=== BRIEF ===
Each line below from the one containing "L076 | rie_diel-05" through the one containing "L078 | rie_diel-08" is to be given again exactly, and no line outside that span.

───── THE DATA ─────

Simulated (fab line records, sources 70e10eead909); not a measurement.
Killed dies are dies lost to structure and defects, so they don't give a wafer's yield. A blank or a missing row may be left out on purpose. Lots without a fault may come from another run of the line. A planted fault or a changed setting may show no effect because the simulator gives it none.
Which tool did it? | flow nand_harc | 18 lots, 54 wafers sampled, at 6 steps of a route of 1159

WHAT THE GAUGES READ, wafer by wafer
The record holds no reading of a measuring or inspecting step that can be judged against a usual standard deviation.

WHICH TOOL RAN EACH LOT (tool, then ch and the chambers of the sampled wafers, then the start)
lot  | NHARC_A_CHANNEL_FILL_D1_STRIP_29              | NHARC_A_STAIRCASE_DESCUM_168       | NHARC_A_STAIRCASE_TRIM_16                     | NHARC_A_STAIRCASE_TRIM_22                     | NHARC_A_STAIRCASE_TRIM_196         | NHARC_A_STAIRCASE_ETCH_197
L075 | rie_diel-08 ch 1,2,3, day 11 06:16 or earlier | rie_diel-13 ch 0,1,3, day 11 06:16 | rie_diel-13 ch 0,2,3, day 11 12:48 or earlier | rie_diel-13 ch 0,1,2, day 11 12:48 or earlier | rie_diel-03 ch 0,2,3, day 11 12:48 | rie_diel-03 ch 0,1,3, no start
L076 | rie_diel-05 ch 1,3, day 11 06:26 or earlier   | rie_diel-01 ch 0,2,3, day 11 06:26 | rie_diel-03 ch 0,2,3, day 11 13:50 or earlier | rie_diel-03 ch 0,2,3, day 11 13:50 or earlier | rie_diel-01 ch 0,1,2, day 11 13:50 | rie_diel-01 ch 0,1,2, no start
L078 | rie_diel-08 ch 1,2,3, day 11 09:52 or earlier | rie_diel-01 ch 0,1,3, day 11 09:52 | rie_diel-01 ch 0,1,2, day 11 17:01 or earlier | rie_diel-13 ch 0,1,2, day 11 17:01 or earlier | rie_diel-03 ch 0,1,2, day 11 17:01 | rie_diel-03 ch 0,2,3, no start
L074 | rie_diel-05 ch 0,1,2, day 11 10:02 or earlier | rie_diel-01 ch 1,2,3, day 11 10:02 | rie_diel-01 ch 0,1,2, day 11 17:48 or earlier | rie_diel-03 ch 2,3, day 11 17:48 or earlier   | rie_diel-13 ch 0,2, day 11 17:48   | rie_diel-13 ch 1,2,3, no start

─────

=== WRITTEN ANSWER ===
L076 | rie_diel-05 ch 1,3, day 11 06:26 or earlier   | rie_diel-01 ch 0,2,3, day 11 06:26 | rie_diel-03 ch 0,2,3, day 11 13:50 or earlier | rie_diel-03 ch 0,2,3, day 11 13:50 or earlier | rie_diel-01 ch 0,1,2, day 11 13:50 | rie_diel-01 ch 0,1,2, no start
L078 | rie_diel-08 ch 1,2,3, day 11 09:52 or earlier | rie_diel-01 ch 0,1,3, day 11 09:52 | rie_diel-01 ch 0,1,2, day 11 17:01 or earlier | rie_diel-13 ch 0,1,2, day 11 17:01 or earlier | rie_diel-03 ch 0,1,2, day 11 17:01 | rie_diel-03 ch 0,2,3, no start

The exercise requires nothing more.